• [Assignment]:
Please retype all of the data below, word for word.

[Listed entries]
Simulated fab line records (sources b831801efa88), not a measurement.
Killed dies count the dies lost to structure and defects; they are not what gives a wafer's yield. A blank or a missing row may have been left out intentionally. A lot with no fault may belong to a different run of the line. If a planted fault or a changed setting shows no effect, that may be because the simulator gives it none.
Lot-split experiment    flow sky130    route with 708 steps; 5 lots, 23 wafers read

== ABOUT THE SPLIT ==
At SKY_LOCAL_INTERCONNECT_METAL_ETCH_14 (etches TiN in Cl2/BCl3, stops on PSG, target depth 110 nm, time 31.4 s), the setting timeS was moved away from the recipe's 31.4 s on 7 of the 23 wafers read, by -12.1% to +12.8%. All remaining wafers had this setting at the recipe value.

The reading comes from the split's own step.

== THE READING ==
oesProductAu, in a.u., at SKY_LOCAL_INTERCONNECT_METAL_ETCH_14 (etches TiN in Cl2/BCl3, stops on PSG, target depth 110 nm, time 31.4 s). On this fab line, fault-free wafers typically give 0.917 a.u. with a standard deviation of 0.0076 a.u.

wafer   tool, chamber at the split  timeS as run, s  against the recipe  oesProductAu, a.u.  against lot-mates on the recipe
[/Listed entries]

• [Result]:
Simulated fab line records (sources b831801efa88), not a measurement.
Killed dies count the dies lost to structure and defects; they are not what gives a wafer's yield. A blank or a missing row may have been left out intentionally. A lot with no fault may belong to a different run of the line. If a planted fault or a changed setting shows no effect, that may be because the simulator gives it none.
Lot-split experiment    flow sky130    route with 708 steps; 5 lots, 23 wafers read

== ABOUT THE SPLIT ==
At SKY_LOCAL_INTERCONNECT_METAL_ETCH_14 (etches TiN in Cl2/BCl3, stops on PSG, target depth 110 nm, time 31.4 s), the setting timeS was moved away from the recipe's 31.4 s on 7 of the 23 wafers read, by -12.1% to +12.8%. All remaining wafers had this setting at the recipe value.

The reading comes from the split's own step.

== THE READING ==
oesProductAu, in a.u., at SKY_LOCAL_INTERCONNECT_METAL_ETCH_14 (etches TiN in Cl2/BCl3, stops on PSG, target depth 110 nm, time 31.4 s). On this fab line, fault-free wafers typically give 0.917 a.u. with a standard deviation of 0.0076 a.u.

wafer   tool, chamber at the split  timeS as run, s  against the recipe  oesProductAu, a.u.  against lot-mates on the recipe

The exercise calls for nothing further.